::: LISTED RECORDS :::
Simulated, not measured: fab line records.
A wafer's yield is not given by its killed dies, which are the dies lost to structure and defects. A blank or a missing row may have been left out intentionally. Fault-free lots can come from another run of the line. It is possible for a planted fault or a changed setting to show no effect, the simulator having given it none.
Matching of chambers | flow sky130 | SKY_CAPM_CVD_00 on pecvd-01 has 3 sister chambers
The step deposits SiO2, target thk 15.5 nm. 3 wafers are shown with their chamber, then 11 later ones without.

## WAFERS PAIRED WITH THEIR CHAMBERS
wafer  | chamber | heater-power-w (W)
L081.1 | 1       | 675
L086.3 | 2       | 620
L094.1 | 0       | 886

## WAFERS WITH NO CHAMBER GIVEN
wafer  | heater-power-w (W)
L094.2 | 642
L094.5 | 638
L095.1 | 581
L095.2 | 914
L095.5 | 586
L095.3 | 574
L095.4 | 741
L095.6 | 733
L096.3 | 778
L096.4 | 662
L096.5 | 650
:::

WORK REQUEST: The answer should be all the entries, restated with no word changed.

RESPONSE:
Simulated, not measured: fab line records.
A wafer's yield is not given by its killed dies, which are the dies lost to structure and defects. A blank or a missing row may have been left out intentionally. Fault-free lots can come from another run of the line. It is possible for a planted fault or a changed setting to show no effect, the simulator having given it none.
Matching of chambers | flow sky130 | SKY_CAPM_CVD_00 on pecvd-01 has 3 sister chambers
The step deposits SiO2, target thk 15.5 nm. 3 wafers are shown with their chamber, then 11 later ones without.

## WAFERS PAIRED WITH THEIR CHAMBERS
wafer  | chamber | heater-power-w (W)
L081.1 | 1       | 675
L086.3 | 2       | 620
L094.1 | 0       | 886

## WAFERS WITH NO CHAMBER GIVEN
wafer  | heater-power-w (W)
L094.2 | 642
L094.5 | 638
L095.1 | 581
L095.2 | 914
L095.5 | 586
L095.3 | 574
L095.4 | 741
L095.6 | 733
L096.3 | 778
L096.4 | 662
L096.5 | 650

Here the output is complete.